- [Work task] Of all the lines below, return only those starting with the line holding "265 | 2.1445 |" and going on through the line holding "85 | 265 | ? |", exactly as written.

- [Given records]
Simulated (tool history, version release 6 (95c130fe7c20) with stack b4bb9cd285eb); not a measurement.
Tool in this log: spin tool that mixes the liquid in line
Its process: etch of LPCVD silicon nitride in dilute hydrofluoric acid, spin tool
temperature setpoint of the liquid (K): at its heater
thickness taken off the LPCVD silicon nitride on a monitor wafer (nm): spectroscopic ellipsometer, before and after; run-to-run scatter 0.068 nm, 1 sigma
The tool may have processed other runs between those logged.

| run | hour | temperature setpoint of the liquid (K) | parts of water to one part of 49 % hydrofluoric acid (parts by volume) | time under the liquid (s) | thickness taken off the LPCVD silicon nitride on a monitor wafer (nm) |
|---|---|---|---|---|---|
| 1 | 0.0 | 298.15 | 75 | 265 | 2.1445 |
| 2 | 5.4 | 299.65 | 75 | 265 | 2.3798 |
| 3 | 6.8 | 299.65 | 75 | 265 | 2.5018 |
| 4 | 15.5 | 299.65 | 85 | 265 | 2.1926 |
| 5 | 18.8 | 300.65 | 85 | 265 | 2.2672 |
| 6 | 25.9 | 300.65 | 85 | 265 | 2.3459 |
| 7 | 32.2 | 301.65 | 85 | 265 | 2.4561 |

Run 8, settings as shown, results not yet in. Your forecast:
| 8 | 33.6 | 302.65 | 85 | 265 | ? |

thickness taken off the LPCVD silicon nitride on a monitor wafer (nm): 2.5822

- [Reply]
| 1 | 0.0 | 298.15 | 75 | 265 | 2.1445 |
| 2 | 5.4 | 299.65 | 75 | 265 | 2.3798 |
| 3 | 6.8 | 299.65 | 75 | 265 | 2.5018 |
| 4 | 15.5 | 299.65 | 85 | 265 | 2.1926 |
| 5 | 18.8 | 300.65 | 85 | 265 | 2.2672 |
| 6 | 25.9 | 300.65 | 85 | 265 | 2.3459 |
| 7 | 32.2 | 301.65 | 85 | 265 | 2.4561 |

Run 8, settings as shown, results not yet in. Your forecast:
| 8 | 33.6 | 302.65 | 85 | 265 | ? |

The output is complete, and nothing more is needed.